Work task
Repeat the records below exactly.

((

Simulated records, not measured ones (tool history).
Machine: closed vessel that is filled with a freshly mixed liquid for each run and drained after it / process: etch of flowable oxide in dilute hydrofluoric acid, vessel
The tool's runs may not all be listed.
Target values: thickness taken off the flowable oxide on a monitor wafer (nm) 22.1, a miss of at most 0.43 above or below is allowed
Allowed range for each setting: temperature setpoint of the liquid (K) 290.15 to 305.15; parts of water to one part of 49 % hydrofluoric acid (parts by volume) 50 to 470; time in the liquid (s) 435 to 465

))

Task output
Simulated records, not measured ones (tool history).
Machine: closed vessel that is filled with a freshly mixed liquid for each run and drained after it / process: etch of flowable oxide in dilute hydrofluoric acid, vessel
The tool's runs may not all be listed.
Target values: thickness taken off the flowable oxide on a monitor wafer (nm) 22.1, a miss of at most 0.43 above or below is allowed
Allowed range for each setting: temperature setpoint of the liquid (K) 290.15 to 305.15; parts of water to one part of 49 % hydrofluoric acid (parts by volume) 50 to 470; time in the liquid (s) 435 to 465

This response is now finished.